### Information given
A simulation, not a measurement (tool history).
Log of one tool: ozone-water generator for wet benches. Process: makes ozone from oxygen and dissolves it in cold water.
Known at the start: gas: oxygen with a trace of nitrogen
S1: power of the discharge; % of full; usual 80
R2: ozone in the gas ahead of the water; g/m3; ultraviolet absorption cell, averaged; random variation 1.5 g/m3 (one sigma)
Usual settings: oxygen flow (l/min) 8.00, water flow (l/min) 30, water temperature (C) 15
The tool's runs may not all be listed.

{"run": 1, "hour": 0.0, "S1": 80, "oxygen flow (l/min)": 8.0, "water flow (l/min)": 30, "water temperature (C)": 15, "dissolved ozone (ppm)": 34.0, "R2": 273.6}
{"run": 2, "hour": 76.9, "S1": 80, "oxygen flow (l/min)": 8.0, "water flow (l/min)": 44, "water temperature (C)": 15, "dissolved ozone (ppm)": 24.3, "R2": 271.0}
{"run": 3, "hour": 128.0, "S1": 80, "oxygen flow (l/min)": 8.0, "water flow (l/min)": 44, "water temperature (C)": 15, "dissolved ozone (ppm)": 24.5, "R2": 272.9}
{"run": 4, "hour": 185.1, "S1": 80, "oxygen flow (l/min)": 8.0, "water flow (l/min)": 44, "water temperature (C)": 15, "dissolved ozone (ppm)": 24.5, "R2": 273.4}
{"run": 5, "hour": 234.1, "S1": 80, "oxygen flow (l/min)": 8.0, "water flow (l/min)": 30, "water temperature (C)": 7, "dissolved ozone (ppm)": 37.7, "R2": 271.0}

### Work instruction
Retype only this portion of the data above: the line containing "Log of one tool: ozone-water", the line containing "The tool's runs may not all be listed.", and all lines between them, exactly.

### Response area
Log of one tool: ozone-water generator for wet benches. Process: makes ozone from oxygen and dissolves it in cold water.
Known at the start: gas: oxygen with a trace of nitrogen
S1: power of the discharge; % of full; usual 80
R2: ozone in the gas ahead of the water; g/m3; ultraviolet absorption cell, averaged; random variation 1.5 g/m3 (one sigma)
Usual settings: oxygen flow (l/min) 8.00, water flow (l/min) 30, water temperature (C) 15
The tool's runs may not all be listed.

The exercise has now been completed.